Write out again each line of the material below, unchanged, from the first one to the line that holds "lots that met".

════════════════

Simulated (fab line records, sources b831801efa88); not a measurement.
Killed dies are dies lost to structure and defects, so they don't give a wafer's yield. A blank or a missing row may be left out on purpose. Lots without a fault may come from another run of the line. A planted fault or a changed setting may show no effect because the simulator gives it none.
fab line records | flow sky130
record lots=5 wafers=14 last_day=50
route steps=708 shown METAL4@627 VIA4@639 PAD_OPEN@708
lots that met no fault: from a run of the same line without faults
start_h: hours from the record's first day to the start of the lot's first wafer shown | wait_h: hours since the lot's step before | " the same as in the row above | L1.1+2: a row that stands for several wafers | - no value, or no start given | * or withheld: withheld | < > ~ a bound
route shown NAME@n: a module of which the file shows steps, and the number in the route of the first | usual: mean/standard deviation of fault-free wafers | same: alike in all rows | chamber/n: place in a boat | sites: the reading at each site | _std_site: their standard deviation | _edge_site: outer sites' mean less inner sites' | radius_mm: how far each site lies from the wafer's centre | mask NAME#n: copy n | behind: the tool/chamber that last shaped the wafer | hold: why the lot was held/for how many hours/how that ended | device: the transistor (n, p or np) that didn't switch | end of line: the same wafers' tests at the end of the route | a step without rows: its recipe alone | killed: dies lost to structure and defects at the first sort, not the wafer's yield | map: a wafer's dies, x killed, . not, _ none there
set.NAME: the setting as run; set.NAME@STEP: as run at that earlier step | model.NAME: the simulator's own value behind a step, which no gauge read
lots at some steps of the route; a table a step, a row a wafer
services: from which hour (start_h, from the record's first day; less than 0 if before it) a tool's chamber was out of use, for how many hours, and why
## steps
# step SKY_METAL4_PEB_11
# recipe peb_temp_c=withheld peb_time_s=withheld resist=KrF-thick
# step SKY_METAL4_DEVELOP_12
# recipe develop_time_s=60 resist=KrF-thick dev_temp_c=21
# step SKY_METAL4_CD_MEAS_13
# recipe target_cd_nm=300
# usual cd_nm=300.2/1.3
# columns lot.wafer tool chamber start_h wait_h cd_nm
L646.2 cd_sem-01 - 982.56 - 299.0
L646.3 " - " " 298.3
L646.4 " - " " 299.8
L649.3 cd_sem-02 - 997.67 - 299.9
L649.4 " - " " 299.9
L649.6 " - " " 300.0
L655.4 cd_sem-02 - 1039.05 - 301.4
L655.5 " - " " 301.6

════════════════

> Problem solution:
Simulated (fab line records, sources b831801efa88); not a measurement.
Killed dies are dies lost to structure and defects, so they don't give a wafer's yield. A blank or a missing row may be left out on purpose. Lots without a fault may come from another run of the line. A planted fault or a changed setting may show no effect because the simulator gives it none.
fab line records | flow sky130
record lots=5 wafers=14 last_day=50
route steps=708 shown METAL4@627 VIA4@639 PAD_OPEN@708
lots that met no fault: from a run of the same line without faults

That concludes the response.